____ Recorded data

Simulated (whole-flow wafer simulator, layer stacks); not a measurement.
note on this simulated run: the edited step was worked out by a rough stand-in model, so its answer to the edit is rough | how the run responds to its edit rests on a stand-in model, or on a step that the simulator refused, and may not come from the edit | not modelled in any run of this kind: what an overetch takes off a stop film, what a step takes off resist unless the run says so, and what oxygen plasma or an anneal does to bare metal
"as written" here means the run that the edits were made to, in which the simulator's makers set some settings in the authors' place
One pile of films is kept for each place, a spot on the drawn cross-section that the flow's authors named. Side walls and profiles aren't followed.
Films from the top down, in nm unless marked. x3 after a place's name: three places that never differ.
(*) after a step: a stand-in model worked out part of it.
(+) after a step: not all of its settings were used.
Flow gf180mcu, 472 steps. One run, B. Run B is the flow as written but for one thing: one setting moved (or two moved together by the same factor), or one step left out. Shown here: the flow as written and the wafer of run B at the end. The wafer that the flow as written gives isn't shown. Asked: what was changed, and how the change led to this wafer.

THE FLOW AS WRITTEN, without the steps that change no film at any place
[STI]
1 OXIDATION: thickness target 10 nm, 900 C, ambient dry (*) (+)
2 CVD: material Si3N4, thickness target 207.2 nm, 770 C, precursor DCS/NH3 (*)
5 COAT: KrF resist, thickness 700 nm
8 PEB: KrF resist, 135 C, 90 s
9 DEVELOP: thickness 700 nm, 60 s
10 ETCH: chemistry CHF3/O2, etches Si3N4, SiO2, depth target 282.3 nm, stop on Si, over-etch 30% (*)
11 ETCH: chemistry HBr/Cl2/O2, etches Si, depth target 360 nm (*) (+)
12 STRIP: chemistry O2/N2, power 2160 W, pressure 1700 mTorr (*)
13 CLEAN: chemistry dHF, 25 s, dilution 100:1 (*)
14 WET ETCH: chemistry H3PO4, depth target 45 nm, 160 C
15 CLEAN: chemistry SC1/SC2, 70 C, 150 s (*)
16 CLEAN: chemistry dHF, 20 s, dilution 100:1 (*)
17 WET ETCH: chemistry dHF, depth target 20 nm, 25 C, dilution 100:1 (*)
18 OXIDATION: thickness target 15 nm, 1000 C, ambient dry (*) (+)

________

*Requirement*: From the material above, retype precisely the lines between the line holding "THE FLOW AS WRITTEN, without" and the line holding "17 WET ETCH: chemistry", inclusive, and nothing beyond them.

*Your response*:
THE FLOW AS WRITTEN, without the steps that change no film at any place
[STI]
1 OXIDATION: thickness target 10 nm, 900 C, ambient dry (*) (+)
2 CVD: material Si3N4, thickness target 207.2 nm, 770 C, precursor DCS/NH3 (*)
5 COAT: KrF resist, thickness 700 nm
8 PEB: KrF resist, 135 C, 90 s
9 DEVELOP: thickness 700 nm, 60 s
10 ETCH: chemistry CHF3/O2, etches Si3N4, SiO2, depth target 282.3 nm, stop on Si, over-etch 30% (*)
11 ETCH: chemistry HBr/Cl2/O2, etches Si, depth target 360 nm (*) (+)
12 STRIP: chemistry O2/N2, power 2160 W, pressure 1700 mTorr (*)
13 CLEAN: chemistry dHF, 25 s, dilution 100:1 (*)
14 WET ETCH: chemistry H3PO4, depth target 45 nm, 160 C
15 CLEAN: chemistry SC1/SC2, 70 C, 150 s (*)
16 CLEAN: chemistry dHF, 20 s, dilution 100:1 (*)
17 WET ETCH: chemistry dHF, depth target 20 nm, 25 C, dilution 100:1 (*)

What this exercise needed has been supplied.